▶

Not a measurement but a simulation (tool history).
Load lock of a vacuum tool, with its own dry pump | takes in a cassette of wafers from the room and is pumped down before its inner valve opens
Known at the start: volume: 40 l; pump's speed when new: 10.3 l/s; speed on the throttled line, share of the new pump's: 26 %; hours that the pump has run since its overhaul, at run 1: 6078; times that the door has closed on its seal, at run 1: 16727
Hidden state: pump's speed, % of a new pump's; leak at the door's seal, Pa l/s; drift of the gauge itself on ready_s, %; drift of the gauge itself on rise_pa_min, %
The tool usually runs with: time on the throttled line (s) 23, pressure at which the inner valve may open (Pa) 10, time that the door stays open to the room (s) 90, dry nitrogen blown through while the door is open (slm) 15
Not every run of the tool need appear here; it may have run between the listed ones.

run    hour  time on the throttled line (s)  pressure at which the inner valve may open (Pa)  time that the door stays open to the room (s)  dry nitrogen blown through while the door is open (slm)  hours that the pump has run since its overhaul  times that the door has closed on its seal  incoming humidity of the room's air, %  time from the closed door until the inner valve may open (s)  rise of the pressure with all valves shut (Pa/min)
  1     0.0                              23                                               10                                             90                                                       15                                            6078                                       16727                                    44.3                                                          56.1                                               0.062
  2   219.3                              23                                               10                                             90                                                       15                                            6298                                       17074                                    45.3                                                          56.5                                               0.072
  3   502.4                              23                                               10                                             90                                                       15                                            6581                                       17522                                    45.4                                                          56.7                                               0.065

◀

Activity » Every entry above needs to be written out again exactly.

Worked solution »
Not a measurement but a simulation (tool history).
Load lock of a vacuum tool, with its own dry pump | takes in a cassette of wafers from the room and is pumped down before its inner valve opens
Known at the start: volume: 40 l; pump's speed when new: 10.3 l/s; speed on the throttled line, share of the new pump's: 26 %; hours that the pump has run since its overhaul, at run 1: 6078; times that the door has closed on its seal, at run 1: 16727
Hidden state: pump's speed, % of a new pump's; leak at the door's seal, Pa l/s; drift of the gauge itself on ready_s, %; drift of the gauge itself on rise_pa_min, %
The tool usually runs with: time on the throttled line (s) 23, pressure at which the inner valve may open (Pa) 10, time that the door stays open to the room (s) 90, dry nitrogen blown through while the door is open (slm) 15
Not every run of the tool need appear here; it may have run between the listed ones.

run    hour  time on the throttled line (s)  pressure at which the inner valve may open (Pa)  time that the door stays open to the room (s)  dry nitrogen blown through while the door is open (slm)  hours that the pump has run since its overhaul  times that the door has closed on its seal  incoming humidity of the room's air, %  time from the closed door until the inner valve may open (s)  rise of the pressure with all valves shut (Pa/min)
  1     0.0                              23                                               10                                             90                                                       15                                            6078                                       16727                                    44.3                                                          56.1                                               0.062
  2   219.3                              23                                               10                                             90                                                       15                                            6298                                       17074                                    45.3                                                          56.5                                               0.072
  3   502.4                              23                                               10                                             90                                                       15                                            6581                                       17522                                    45.4                                                          56.7                                               0.065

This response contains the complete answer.